(BRIEF) Set out exactly, line by line, the stretch of data below that begins at the line containing "A struck lot" and ends at the line containing "For every step", with both ends kept.

(DATA EXTRACTS)
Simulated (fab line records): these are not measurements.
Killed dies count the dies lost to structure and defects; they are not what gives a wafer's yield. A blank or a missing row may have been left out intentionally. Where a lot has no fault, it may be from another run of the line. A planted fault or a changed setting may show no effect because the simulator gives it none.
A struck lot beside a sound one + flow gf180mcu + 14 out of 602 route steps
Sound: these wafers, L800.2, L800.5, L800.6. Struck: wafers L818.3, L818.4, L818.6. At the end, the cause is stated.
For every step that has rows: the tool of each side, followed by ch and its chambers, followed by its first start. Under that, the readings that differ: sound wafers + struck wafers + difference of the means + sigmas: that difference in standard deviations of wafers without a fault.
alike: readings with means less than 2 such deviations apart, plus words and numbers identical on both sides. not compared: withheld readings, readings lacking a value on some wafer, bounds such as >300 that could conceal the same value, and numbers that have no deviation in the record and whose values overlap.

(ANSWER SECTION)
A struck lot beside a sound one + flow gf180mcu + 14 out of 602 route steps
Sound: these wafers, L800.2, L800.5, L800.6. Struck: wafers L818.3, L818.4, L818.6. At the end, the cause is stated.
For every step that has rows: the tool of each side, followed by ch and its chambers, followed by its first start. Under that, the readings that differ: sound wafers + struck wafers + difference of the means + sigmas: that difference in standard deviations of wafers without a fault.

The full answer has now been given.